===== Dataset =====
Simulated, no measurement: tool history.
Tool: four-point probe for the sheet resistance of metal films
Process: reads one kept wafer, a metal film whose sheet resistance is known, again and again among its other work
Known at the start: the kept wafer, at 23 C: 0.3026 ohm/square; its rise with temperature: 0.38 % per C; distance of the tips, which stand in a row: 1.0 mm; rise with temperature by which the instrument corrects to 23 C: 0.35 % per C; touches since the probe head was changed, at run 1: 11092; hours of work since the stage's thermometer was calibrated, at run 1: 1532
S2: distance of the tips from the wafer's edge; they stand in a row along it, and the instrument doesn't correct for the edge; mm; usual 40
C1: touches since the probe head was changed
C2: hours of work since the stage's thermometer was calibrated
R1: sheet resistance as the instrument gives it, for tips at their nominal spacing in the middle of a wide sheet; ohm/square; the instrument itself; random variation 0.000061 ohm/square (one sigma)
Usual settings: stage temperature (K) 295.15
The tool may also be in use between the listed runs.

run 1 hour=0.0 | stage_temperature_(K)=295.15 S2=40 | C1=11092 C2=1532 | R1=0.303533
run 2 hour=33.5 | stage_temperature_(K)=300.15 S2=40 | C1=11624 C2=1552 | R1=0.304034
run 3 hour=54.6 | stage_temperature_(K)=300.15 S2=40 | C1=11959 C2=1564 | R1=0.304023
=====

# Required action:
Set down the full listing once more, exactly as written.

# Written solution:
Simulated, no measurement: tool history.
Tool: four-point probe for the sheet resistance of metal films
Process: reads one kept wafer, a metal film whose sheet resistance is known, again and again among its other work
Known at the start: the kept wafer, at 23 C: 0.3026 ohm/square; its rise with temperature: 0.38 % per C; distance of the tips, which stand in a row: 1.0 mm; rise with temperature by which the instrument corrects to 23 C: 0.35 % per C; touches since the probe head was changed, at run 1: 11092; hours of work since the stage's thermometer was calibrated, at run 1: 1532
S2: distance of the tips from the wafer's edge; they stand in a row along it, and the instrument doesn't correct for the edge; mm; usual 40
C1: touches since the probe head was changed
C2: hours of work since the stage's thermometer was calibrated
R1: sheet resistance as the instrument gives it, for tips at their nominal spacing in the middle of a wide sheet; ohm/square; the instrument itself; random variation 0.000061 ohm/square (one sigma)
Usual settings: stage temperature (K) 295.15
The tool may also be in use between the listed runs.

run 1 hour=0.0 | stage_temperature_(K)=295.15 S2=40 | C1=11092 C2=1532 | R1=0.303533
run 2 hour=33.5 | stage_temperature_(K)=300.15 S2=40 | C1=11624 C2=1552 | R1=0.304034
run 3 hour=54.6 | stage_temperature_(K)=300.15 S2=40 | C1=11959 C2=1564 | R1=0.304023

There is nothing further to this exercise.